Copy the data precisely, keeping every character.

> **Data supplied**:
--- --- ---

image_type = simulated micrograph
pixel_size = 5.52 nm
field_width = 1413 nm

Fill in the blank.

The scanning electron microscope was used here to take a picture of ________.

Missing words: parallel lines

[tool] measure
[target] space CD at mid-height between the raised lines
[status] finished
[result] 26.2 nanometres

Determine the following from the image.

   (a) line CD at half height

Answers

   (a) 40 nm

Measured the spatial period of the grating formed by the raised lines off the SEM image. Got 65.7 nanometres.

--- --- ---

> **Reply**:
image_type = simulated micrograph
pixel_size = 5.52 nm
field_width = 1413 nm

Fill in the blank.

The scanning electron microscope was used here to take a picture of ________.

Missing words: parallel lines

[tool] measure
[target] space CD at mid-height between the raised lines
[status] finished
[result] 26.2 nanometres

Determine the following from the image.

   (a) line CD at half height

Answers

   (a) 40 nm

Measured the spatial period of the grating formed by the raised lines off the SEM image. Got 65.7 nanometres.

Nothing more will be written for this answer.